INFORMATION SUPPLIED =>
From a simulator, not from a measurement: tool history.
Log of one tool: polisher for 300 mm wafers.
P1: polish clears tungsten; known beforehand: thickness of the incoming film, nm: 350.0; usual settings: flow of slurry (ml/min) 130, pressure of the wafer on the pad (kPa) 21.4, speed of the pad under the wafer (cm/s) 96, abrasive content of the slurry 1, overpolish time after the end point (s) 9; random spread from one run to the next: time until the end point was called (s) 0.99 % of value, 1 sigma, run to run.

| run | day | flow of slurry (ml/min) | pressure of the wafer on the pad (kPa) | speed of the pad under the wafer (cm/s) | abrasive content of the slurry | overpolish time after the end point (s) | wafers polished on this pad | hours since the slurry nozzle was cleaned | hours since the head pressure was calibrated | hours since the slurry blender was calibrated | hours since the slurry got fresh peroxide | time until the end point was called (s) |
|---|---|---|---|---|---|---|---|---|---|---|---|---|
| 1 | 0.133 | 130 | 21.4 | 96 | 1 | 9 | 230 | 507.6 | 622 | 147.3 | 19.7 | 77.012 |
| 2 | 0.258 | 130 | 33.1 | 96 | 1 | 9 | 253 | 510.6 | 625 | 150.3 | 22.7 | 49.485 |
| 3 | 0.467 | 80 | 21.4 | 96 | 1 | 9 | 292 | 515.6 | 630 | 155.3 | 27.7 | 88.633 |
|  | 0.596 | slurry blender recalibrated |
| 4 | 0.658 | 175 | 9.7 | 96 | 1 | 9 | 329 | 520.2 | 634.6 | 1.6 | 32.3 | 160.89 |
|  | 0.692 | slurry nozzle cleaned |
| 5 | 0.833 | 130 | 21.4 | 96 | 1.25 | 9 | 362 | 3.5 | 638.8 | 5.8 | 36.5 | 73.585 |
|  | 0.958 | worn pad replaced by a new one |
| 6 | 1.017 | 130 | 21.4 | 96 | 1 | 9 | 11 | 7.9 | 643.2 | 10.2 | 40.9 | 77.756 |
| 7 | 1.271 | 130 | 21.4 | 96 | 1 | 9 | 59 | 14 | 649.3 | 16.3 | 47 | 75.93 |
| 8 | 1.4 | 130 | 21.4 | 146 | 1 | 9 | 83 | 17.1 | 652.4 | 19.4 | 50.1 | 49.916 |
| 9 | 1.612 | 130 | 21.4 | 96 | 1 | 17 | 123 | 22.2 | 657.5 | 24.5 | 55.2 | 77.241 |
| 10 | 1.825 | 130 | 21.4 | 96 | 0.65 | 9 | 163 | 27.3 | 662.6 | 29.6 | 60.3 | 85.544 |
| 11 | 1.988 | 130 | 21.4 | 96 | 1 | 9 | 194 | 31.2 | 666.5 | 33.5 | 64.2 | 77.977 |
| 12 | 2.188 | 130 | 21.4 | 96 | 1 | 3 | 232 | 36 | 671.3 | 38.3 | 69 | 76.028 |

WORK ITEM =>
Going down from the first line of the entries above, restate each line word for word until the line holding "Log of one tool: polisher for 300 mm wafers." is done.

RESPONSE AREA =>
From a simulator, not from a measurement: tool history.
Log of one tool: polisher for 300 mm wafers.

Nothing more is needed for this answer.